Listed records »

========================

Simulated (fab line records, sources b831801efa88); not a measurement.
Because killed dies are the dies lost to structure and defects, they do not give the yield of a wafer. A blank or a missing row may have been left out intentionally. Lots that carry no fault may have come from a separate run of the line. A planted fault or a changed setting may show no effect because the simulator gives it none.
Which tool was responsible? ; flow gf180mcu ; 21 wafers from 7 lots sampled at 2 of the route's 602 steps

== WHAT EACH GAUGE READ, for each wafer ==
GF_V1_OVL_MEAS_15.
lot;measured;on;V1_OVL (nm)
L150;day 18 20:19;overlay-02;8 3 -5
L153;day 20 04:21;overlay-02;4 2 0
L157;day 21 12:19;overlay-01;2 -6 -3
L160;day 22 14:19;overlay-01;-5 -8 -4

========================

Assigned task » The answer must be the data above, repeated exactly as it stands.

Exercise output »
Simulated (fab line records, sources b831801efa88); not a measurement.
Because killed dies are the dies lost to structure and defects, they do not give the yield of a wafer. A blank or a missing row may have been left out intentionally. Lots that carry no fault may have come from a separate run of the line. A planted fault or a changed setting may show no effect because the simulator gives it none.
Which tool was responsible? ; flow gf180mcu ; 21 wafers from 7 lots sampled at 2 of the route's 602 steps

== WHAT EACH GAUGE READ, for each wafer ==
GF_V1_OVL_MEAS_15.
lot;measured;on;V1_OVL (nm)
L150;day 18 20:19;overlay-02;8 3 -5
L153;day 20 04:21;overlay-02;4 2 0
L157;day 21 12:19;overlay-01;2 -6 -3
L160;day 22 14:19;overlay-01;-5 -8 -4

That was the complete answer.